--- Data supplied Enclosed Below ---

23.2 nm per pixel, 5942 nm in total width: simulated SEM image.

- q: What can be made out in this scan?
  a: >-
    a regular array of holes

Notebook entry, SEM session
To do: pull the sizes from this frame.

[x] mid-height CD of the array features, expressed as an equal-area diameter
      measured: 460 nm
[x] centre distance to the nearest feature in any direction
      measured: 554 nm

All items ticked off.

--- End of Enclosed Data supplied ---

**Activity**
From the first line to the last, copy every record exactly.

**Response**
23.2 nm per pixel, 5942 nm in total width: simulated SEM image.

- q: What can be made out in this scan?
  a: >-
    a regular array of holes

Notebook entry, SEM session
To do: pull the sizes from this frame.

[x] mid-height CD of the array features, expressed as an equal-area diameter
      measured: 460 nm
[x] centre distance to the nearest feature in any direction
      measured: 554 nm

All items ticked off.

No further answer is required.